Below are some entries. Repeat exactly the lines from the one with "S1: process that" through the one with "R5: thickness taken", and only those.

+ + + +

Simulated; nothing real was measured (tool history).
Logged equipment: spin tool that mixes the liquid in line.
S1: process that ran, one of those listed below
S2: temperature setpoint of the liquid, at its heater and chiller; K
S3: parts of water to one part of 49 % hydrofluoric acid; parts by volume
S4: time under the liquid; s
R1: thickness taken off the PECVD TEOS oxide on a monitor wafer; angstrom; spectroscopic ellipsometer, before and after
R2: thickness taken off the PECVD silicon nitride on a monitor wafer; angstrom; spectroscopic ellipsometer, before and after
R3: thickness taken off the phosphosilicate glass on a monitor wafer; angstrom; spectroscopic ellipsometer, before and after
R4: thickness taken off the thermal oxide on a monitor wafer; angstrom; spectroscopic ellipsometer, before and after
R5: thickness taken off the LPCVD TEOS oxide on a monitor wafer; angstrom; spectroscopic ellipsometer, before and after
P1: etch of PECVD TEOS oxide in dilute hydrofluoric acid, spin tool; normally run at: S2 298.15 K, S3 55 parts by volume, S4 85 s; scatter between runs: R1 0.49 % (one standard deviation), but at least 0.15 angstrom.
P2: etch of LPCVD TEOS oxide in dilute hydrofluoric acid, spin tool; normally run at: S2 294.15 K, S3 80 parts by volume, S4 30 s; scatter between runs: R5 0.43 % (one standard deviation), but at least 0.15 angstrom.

+ + + +

Written response:
S1: process that ran, one of those listed below
S2: temperature setpoint of the liquid, at its heater and chiller; K
S3: parts of water to one part of 49 % hydrofluoric acid; parts by volume
S4: time under the liquid; s
R1: thickness taken off the PECVD TEOS oxide on a monitor wafer; angstrom; spectroscopic ellipsometer, before and after
R2: thickness taken off the PECVD silicon nitride on a monitor wafer; angstrom; spectroscopic ellipsometer, before and after
R3: thickness taken off the phosphosilicate glass on a monitor wafer; angstrom; spectroscopic ellipsometer, before and after
R4: thickness taken off the thermal oxide on a monitor wafer; angstrom; spectroscopic ellipsometer, before and after
R5: thickness taken off the LPCVD TEOS oxide on a monitor wafer; angstrom; spectroscopic ellipsometer, before and after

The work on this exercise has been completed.